====

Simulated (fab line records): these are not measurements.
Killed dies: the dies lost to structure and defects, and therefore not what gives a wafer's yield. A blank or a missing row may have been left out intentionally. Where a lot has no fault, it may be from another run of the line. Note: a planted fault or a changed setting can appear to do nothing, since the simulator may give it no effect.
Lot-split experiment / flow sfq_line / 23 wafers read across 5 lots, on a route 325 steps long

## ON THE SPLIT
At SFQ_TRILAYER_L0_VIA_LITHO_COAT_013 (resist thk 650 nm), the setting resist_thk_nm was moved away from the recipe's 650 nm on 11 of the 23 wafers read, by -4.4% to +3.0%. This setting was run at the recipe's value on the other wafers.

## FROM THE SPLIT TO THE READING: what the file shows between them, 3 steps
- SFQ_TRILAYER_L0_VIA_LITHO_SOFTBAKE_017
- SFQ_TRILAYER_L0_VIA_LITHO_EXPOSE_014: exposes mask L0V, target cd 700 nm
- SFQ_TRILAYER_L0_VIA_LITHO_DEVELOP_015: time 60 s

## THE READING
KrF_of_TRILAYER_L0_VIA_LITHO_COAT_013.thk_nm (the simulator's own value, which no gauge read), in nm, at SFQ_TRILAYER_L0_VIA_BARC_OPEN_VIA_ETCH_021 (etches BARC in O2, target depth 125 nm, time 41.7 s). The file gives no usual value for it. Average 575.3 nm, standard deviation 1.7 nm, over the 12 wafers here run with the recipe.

====

Assignment:
All of the entries above must be quoted exactly.

Response box:
Simulated (fab line records): these are not measurements.
Killed dies: the dies lost to structure and defects, and therefore not what gives a wafer's yield. A blank or a missing row may have been left out intentionally. Where a lot has no fault, it may be from another run of the line. Note: a planted fault or a changed setting can appear to do nothing, since the simulator may give it no effect.
Lot-split experiment / flow sfq_line / 23 wafers read across 5 lots, on a route 325 steps long

## ON THE SPLIT
At SFQ_TRILAYER_L0_VIA_LITHO_COAT_013 (resist thk 650 nm), the setting resist_thk_nm was moved away from the recipe's 650 nm on 11 of the 23 wafers read, by -4.4% to +3.0%. This setting was run at the recipe's value on the other wafers.

## FROM THE SPLIT TO THE READING: what the file shows between them, 3 steps
- SFQ_TRILAYER_L0_VIA_LITHO_SOFTBAKE_017
- SFQ_TRILAYER_L0_VIA_LITHO_EXPOSE_014: exposes mask L0V, target cd 700 nm
- SFQ_TRILAYER_L0_VIA_LITHO_DEVELOP_015: time 60 s

## THE READING
KrF_of_TRILAYER_L0_VIA_LITHO_COAT_013.thk_nm (the simulator's own value, which no gauge read), in nm, at SFQ_TRILAYER_L0_VIA_BARC_OPEN_VIA_ETCH_021 (etches BARC in O2, target depth 125 nm, time 41.7 s). The file gives no usual value for it. Average 575.3 nm, standard deviation 1.7 nm, over the 12 wafers here run with the recipe.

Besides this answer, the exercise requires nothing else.